WORK ORDER — Of the lines listed below, return exactly those that run from the line containing "of raised bodies'" through the line containing "neighbouring feature: 197", both included.

** DATA TO EXAMINE follows **

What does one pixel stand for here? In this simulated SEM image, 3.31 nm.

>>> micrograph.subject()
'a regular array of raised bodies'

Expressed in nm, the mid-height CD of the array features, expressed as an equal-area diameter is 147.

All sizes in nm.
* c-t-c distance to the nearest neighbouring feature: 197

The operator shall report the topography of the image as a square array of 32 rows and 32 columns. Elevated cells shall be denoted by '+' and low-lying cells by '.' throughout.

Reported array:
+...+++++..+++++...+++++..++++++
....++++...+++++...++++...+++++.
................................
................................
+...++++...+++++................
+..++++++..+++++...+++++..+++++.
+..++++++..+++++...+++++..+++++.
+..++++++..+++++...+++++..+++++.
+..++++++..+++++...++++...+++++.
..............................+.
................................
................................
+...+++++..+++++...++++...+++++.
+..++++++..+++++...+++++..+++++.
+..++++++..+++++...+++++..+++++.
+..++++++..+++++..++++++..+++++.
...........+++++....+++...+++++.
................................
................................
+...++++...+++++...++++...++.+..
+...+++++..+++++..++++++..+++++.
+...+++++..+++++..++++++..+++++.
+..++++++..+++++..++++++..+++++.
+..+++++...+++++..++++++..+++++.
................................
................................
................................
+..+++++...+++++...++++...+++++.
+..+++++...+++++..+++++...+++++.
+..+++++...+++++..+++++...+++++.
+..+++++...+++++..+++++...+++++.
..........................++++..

** End of DATA TO EXAMINE **

SOLUTION —
'a regular array of raised bodies'

Expressed in nm, the mid-height CD of the array features, expressed as an equal-area diameter is 147.

All sizes in nm.
* c-t-c distance to the nearest neighbouring feature: 197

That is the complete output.